DATA UNDER STUDY »
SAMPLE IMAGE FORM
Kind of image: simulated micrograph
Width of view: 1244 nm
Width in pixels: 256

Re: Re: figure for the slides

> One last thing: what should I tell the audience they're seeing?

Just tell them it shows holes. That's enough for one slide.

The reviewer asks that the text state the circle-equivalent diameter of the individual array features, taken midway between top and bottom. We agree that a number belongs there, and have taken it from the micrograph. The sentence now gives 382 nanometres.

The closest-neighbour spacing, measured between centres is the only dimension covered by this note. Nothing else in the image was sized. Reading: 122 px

ACTIVITY »
For this exercise, please copy exactly the lines of the material above from its first line through the line where "The reviewer asks" appears.

EXERCISE RESPONSE »
SAMPLE IMAGE FORM
Kind of image: simulated micrograph
Width of view: 1244 nm
Width in pixels: 256

Re: Re: figure for the slides

> One last thing: what should I tell the audience they're seeing?

Just tell them it shows holes. That's enough for one slide.

The reviewer asks that the text state the circle-equivalent diameter of the individual array features, taken midway between top and bottom. We agree that a number belongs there, and have taken it from the micrograph. The sentence now gives 382 nanometres.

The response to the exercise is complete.